*Information:*
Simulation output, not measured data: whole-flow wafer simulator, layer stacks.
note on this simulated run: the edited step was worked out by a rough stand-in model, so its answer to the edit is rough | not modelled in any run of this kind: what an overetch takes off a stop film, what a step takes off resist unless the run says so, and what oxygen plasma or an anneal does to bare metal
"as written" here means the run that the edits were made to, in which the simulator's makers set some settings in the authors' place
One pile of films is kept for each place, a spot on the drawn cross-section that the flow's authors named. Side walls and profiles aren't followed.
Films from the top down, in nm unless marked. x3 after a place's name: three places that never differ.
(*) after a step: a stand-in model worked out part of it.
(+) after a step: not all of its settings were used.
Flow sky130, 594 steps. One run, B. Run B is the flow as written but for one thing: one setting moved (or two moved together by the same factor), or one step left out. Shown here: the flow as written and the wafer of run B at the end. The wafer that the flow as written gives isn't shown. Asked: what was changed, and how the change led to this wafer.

*Requirement:* Leave out every line above except those from the line with "One pile of" up to and including the line with "(+) after a", and copy those exactly.

*Task response:*
One pile of films is kept for each place, a spot on the drawn cross-section that the flow's authors named. Side walls and profiles aren't followed.
Films from the top down, in nm unless marked. x3 after a place's name: three places that never differ.
(*) after a step: a stand-in model worked out part of it.
(+) after a step: not all of its settings were used.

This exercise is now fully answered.